━━━━━━━━━━━━━━━━━━━━━━━━━━━━━━
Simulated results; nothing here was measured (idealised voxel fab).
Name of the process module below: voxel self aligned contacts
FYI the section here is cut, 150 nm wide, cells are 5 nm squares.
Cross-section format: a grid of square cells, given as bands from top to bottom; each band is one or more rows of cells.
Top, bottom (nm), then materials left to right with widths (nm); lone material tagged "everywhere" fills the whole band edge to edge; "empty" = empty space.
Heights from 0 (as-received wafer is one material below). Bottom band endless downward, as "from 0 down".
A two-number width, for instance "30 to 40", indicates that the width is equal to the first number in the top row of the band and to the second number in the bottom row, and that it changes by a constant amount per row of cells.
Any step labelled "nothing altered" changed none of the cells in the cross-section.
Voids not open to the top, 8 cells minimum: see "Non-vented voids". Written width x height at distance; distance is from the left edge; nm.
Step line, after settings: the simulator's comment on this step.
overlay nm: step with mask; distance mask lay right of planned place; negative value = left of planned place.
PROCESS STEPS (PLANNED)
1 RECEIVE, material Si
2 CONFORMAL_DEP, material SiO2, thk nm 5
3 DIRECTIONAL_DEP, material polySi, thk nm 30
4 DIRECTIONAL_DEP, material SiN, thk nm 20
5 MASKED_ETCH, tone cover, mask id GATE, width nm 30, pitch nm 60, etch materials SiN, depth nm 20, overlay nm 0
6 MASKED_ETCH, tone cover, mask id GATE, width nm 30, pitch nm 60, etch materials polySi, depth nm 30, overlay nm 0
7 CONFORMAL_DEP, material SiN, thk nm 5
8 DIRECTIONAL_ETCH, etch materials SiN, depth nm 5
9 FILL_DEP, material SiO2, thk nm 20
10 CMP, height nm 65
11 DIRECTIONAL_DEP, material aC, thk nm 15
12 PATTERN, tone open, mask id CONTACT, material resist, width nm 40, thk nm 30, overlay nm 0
━━━━━━━━━━━━━━━━━━━━━━━━━━━━━━

▶ **REQUIRED ACTION**: Write the opening line of the data above and every line after it, exactly, stopping once you have written the line with "A two-number width, for".

▶ **TASK SOLUTION**:
Simulated results; nothing here was measured (idealised voxel fab).
Name of the process module below: voxel self aligned contacts
FYI the section here is cut, 150 nm wide, cells are 5 nm squares.
Cross-section format: a grid of square cells, given as bands from top to bottom; each band is one or more rows of cells.
Top, bottom (nm), then materials left to right with widths (nm); lone material tagged "everywhere" fills the whole band edge to edge; "empty" = empty space.
Heights from 0 (as-received wafer is one material below). Bottom band endless downward, as "from 0 down".
A two-number width, for instance "30 to 40", indicates that the width is equal to the first number in the top row of the band and to the second number in the bottom row, and that it changes by a constant amount per row of cells.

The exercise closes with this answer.